> Required action: As you work through the listing, transcribe every line exactly as it reads.

------ Extracted material
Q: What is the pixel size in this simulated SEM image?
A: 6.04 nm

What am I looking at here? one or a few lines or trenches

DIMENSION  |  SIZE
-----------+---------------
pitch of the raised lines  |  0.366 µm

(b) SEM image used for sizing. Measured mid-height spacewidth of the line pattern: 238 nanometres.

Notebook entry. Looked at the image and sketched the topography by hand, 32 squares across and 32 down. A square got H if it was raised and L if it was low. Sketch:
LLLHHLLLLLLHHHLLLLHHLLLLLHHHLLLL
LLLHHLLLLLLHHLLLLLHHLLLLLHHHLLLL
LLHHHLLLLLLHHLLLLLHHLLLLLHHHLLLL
------------

> Response area:
Q: What is the pixel size in this simulated SEM image?
A: 6.04 nm

What am I looking at here? one or a few lines or trenches

DIMENSION  |  SIZE
-----------+---------------
pitch of the raised lines  |  0.366 µm

(b) SEM image used for sizing. Measured mid-height spacewidth of the line pattern: 238 nanometres.

Notebook entry. Looked at the image and sketched the topography by hand, 32 squares across and 32 down. A square got H if it was raised and L if it was low. Sketch:
LLLHHLLLLLLHHHLLLLHHLLLLLHHHLLLL
LLLHHLLLLLLHHLLLLLHHLLLLLHHHLLLL
LLHHHLLLLLLHHLLLLLHHLLLLLHHHLLLL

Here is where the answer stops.